:: REQUIRED ACTION ::
The answer must be every entry, given again word for word.

::::::::
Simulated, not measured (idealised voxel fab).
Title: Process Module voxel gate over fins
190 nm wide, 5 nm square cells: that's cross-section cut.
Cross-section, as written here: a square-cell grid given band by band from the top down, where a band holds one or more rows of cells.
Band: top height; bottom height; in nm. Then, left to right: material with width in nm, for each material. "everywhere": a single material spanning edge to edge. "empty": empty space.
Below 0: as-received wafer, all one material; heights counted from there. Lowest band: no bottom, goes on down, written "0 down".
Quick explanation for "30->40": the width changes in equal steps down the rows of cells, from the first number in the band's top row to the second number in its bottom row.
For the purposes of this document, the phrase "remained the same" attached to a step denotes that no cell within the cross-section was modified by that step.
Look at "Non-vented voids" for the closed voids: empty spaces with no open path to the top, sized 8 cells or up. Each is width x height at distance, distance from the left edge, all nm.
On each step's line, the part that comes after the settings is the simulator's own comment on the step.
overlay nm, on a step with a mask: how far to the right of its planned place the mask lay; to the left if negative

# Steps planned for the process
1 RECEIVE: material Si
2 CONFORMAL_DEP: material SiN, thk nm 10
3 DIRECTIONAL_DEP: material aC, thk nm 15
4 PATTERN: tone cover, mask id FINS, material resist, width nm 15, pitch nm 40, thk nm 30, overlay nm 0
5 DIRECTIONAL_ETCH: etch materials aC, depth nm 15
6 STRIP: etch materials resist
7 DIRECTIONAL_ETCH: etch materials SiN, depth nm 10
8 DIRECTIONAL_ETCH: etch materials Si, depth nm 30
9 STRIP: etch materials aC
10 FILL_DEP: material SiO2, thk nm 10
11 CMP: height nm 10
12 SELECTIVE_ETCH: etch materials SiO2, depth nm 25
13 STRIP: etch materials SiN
::::::::

:: TASK ANSWER ::
Simulated, not measured (idealised voxel fab).
Title: Process Module voxel gate over fins
190 nm wide, 5 nm square cells: that's cross-section cut.
Cross-section, as written here: a square-cell grid given band by band from the top down, where a band holds one or more rows of cells.
Band: top height; bottom height; in nm. Then, left to right: material with width in nm, for each material. "everywhere": a single material spanning edge to edge. "empty": empty space.
Below 0: as-received wafer, all one material; heights counted from there. Lowest band: no bottom, goes on down, written "0 down".
Quick explanation for "30->40": the width changes in equal steps down the rows of cells, from the first number in the band's top row to the second number in its bottom row.
For the purposes of this document, the phrase "remained the same" attached to a step denotes that no cell within the cross-section was modified by that step.
Look at "Non-vented voids" for the closed voids: empty spaces with no open path to the top, sized 8 cells or up. Each is width x height at distance, distance from the left edge, all nm.
On each step's line, the part that comes after the settings is the simulator's own comment on the step.
overlay nm, on a step with a mask: how far to the right of its planned place the mask lay; to the left if negative

# Steps planned for the process
1 RECEIVE: material Si
2 CONFORMAL_DEP: material SiN, thk nm 10
3 DIRECTIONAL_DEP: material aC, thk nm 15
4 PATTERN: tone cover, mask id FINS, material resist, width nm 15, pitch nm 40, thk nm 30, overlay nm 0
5 DIRECTIONAL_ETCH: etch materials aC, depth nm 15
6 STRIP: etch materials resist
7 DIRECTIONAL_ETCH: etch materials SiN, depth nm 10
8 DIRECTIONAL_ETCH: etch materials Si, depth nm 30
9 STRIP: etch materials aC
10 FILL_DEP: material SiO2, thk nm 10
11 CMP: height nm 10
12 SELECTIVE_ETCH: etch materials SiO2, depth nm 25
13 STRIP: etch materials SiN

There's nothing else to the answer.